ASSIGNED TASK: The records below hold a stretch from the line with "The cross-section on" through the line with "Throughout this document, each"; return exactly those lines, ends included, and nothing more.

DATA EXCERPTS:

-- Opening Marker --

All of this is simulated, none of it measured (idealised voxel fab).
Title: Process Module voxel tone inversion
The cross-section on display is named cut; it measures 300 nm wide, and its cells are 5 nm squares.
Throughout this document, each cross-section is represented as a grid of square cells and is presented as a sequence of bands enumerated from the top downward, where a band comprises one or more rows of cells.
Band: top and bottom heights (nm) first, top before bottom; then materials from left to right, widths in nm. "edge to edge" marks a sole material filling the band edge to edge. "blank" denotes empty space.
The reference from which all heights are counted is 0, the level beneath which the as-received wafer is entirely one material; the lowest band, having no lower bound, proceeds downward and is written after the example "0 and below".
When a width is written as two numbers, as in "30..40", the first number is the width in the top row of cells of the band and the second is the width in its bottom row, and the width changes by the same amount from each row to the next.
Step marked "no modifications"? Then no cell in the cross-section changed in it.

-- Closing Marker --

WORKED SOLUTION:
The cross-section on display is named cut; it measures 300 nm wide, and its cells are 5 nm squares.
Throughout this document, each cross-section is represented as a grid of square cells and is presented as a sequence of bands enumerated from the top downward, where a band comprises one or more rows of cells.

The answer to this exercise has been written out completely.